* _WORK INSTRUCTION_
The lines from the start of the records through the one containing "It is cross-section" are to be restated word for word; please include both ends.

* _GIVEN ENTRIES_
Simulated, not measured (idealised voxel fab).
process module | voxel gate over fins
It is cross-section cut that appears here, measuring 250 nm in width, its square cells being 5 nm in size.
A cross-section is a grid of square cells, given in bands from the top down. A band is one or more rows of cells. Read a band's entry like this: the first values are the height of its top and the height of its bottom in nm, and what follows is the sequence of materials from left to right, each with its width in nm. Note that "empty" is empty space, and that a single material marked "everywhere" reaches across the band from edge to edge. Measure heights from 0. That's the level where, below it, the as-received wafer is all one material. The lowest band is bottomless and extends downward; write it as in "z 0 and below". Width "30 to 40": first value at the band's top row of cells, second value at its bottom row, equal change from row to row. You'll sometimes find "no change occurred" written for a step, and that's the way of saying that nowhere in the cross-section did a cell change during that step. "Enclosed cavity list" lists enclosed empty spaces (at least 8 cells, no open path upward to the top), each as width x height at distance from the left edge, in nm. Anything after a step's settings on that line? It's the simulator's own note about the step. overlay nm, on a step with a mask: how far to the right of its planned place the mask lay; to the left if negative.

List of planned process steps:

* _TASK RESPONSE_
Simulated, not measured (idealised voxel fab).
process module | voxel gate over fins
It is cross-section cut that appears here, measuring 250 nm in width, its square cells being 5 nm in size.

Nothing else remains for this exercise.